::::::::
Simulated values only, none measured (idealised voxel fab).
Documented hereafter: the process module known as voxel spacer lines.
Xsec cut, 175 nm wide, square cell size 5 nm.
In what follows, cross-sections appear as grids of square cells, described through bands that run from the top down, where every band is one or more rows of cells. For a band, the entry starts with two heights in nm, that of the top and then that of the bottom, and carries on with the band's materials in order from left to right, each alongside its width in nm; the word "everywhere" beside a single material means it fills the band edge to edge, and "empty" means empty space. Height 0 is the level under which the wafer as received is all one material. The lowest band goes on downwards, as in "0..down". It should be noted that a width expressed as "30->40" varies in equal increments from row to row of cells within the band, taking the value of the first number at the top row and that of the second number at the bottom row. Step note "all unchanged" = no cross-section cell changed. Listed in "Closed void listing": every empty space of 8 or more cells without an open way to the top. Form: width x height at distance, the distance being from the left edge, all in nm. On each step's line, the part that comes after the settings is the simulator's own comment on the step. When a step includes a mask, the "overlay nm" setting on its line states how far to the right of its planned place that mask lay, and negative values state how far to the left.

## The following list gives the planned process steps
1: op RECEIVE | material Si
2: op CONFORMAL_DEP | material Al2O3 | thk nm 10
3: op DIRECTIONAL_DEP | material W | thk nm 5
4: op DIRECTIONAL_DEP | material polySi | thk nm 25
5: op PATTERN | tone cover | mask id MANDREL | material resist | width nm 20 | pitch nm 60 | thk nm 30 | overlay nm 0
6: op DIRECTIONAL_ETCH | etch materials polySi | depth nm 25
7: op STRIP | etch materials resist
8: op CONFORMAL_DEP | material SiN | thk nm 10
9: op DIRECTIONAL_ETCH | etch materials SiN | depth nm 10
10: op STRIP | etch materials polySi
::::::::

Assigned task - What is needed is an exact, complete copy of the entries above.

Written reply -
Simulated values only, none measured (idealised voxel fab).
Documented hereafter: the process module known as voxel spacer lines.
Xsec cut, 175 nm wide, square cell size 5 nm.
In what follows, cross-sections appear as grids of square cells, described through bands that run from the top down, where every band is one or more rows of cells. For a band, the entry starts with two heights in nm, that of the top and then that of the bottom, and carries on with the band's materials in order from left to right, each alongside its width in nm; the word "everywhere" beside a single material means it fills the band edge to edge, and "empty" means empty space. Height 0 is the level under which the wafer as received is all one material. The lowest band goes on downwards, as in "0..down". It should be noted that a width expressed as "30->40" varies in equal increments from row to row of cells within the band, taking the value of the first number at the top row and that of the second number at the bottom row. Step note "all unchanged" = no cross-section cell changed. Listed in "Closed void listing": every empty space of 8 or more cells without an open way to the top. Form: width x height at distance, the distance being from the left edge, all in nm. On each step's line, the part that comes after the settings is the simulator's own comment on the step. When a step includes a mask, the "overlay nm" setting on its line states how far to the right of its planned place that mask lay, and negative values state how far to the left.

## The following list gives the planned process steps
1: op RECEIVE | material Si
2: op CONFORMAL_DEP | material Al2O3 | thk nm 10
3: op DIRECTIONAL_DEP | material W | thk nm 5
4: op DIRECTIONAL_DEP | material polySi | thk nm 25
5: op PATTERN | tone cover | mask id MANDREL | material resist | width nm 20 | pitch nm 60 | thk nm 30 | overlay nm 0
6: op DIRECTIONAL_ETCH | etch materials polySi | depth nm 25
7: op STRIP | etch materials resist
8: op CONFORMAL_DEP | material SiN | thk nm 10
9: op DIRECTIONAL_ETCH | etch materials SiN | depth nm 10
10: op STRIP | etch materials polySi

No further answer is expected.